● ASSIGNMENT
Look through the data below for the line with "(*) after a", and transcribe it exactly together with each line after it up to and including the line with "2 CLEAN: chemistry SC1/SC2". Give nothing else.

● EXTRACTED DATA
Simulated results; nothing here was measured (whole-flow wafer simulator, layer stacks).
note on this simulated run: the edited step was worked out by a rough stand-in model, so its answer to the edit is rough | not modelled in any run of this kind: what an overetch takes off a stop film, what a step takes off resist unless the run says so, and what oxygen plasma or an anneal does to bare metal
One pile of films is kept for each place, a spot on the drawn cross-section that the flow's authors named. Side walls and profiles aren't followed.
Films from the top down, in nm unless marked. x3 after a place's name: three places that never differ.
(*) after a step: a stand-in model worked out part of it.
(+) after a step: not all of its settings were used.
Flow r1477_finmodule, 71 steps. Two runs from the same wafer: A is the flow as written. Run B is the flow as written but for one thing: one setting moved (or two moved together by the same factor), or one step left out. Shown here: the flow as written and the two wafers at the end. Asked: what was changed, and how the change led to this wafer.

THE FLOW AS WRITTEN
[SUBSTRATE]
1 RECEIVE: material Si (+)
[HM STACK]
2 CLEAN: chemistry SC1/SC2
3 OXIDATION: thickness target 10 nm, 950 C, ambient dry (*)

● TASK RESPONSE
(*) after a step: a stand-in model worked out part of it.
(+) after a step: not all of its settings were used.
Flow r1477_finmodule, 71 steps. Two runs from the same wafer: A is the flow as written. Run B is the flow as written but for one thing: one setting moved (or two moved together by the same factor), or one step left out. Shown here: the flow as written and the two wafers at the end. Asked: what was changed, and how the change led to this wafer.

THE FLOW AS WRITTEN
[SUBSTRATE]
1 RECEIVE: material Si (+)
[HM STACK]
2 CLEAN: chemistry SC1/SC2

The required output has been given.